========

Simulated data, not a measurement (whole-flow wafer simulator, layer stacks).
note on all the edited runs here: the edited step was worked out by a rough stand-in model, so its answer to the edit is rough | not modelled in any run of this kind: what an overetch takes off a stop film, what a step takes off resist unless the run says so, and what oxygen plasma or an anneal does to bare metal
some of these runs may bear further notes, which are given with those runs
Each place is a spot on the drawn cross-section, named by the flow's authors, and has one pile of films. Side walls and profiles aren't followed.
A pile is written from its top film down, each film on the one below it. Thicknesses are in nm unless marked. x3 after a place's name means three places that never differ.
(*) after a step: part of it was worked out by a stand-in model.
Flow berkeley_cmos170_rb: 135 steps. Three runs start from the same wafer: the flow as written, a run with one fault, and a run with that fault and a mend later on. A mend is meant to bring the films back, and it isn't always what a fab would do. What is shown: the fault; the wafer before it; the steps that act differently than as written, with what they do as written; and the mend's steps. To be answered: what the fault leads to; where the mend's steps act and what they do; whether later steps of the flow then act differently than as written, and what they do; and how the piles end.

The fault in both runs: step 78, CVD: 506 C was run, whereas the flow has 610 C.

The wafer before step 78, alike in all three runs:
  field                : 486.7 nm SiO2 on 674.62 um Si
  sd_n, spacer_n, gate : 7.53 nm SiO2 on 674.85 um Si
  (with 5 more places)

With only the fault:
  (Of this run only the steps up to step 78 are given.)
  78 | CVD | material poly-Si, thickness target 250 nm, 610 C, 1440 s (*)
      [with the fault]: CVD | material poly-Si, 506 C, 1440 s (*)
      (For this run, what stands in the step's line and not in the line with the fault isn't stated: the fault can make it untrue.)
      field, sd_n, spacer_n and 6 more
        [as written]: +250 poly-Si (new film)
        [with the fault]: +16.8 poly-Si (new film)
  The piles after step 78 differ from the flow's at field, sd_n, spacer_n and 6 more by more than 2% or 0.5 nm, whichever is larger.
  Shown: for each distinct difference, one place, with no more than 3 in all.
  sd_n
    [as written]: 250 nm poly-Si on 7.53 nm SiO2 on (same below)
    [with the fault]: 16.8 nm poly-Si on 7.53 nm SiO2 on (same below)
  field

========

» Action item:
Exactly as they stand, please print the lines from the first line of the records above down to the line that includes "(*) after a", both of those included and no others.

» Answer area:
Simulated data, not a measurement (whole-flow wafer simulator, layer stacks).
note on all the edited runs here: the edited step was worked out by a rough stand-in model, so its answer to the edit is rough | not modelled in any run of this kind: what an overetch takes off a stop film, what a step takes off resist unless the run says so, and what oxygen plasma or an anneal does to bare metal
some of these runs may bear further notes, which are given with those runs
Each place is a spot on the drawn cross-section, named by the flow's authors, and has one pile of films. Side walls and profiles aren't followed.
A pile is written from its top film down, each film on the one below it. Thicknesses are in nm unless marked. x3 after a place's name means three places that never differ.
(*) after a step: part of it was worked out by a stand-in model.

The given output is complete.